### Study material
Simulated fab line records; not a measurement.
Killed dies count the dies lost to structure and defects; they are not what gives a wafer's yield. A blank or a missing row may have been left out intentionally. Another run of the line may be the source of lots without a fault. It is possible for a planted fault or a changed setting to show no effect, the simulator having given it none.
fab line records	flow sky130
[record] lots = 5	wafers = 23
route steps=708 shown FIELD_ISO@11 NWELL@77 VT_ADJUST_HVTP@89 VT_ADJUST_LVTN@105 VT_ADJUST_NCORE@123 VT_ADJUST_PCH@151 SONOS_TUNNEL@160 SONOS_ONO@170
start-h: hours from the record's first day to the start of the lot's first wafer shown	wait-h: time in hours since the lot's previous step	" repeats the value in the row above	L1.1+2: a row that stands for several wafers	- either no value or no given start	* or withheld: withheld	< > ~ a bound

### Required action
Nothing but the lines from the start of the data above through the line with "route steps=708 shown" should appear in your answer, copied exactly.

### Reply
Simulated fab line records; not a measurement.
Killed dies count the dies lost to structure and defects; they are not what gives a wafer's yield. A blank or a missing row may have been left out intentionally. Another run of the line may be the source of lots without a fault. It is possible for a planted fault or a changed setting to show no effect, the simulator having given it none.
fab line records	flow sky130
[record] lots = 5	wafers = 23
route steps=708 shown FIELD_ISO@11 NWELL@77 VT_ADJUST_HVTP@89 VT_ADJUST_LVTN@105 VT_ADJUST_NCORE@123 VT_ADJUST_PCH@151 SONOS_TUNNEL@160 SONOS_ONO@170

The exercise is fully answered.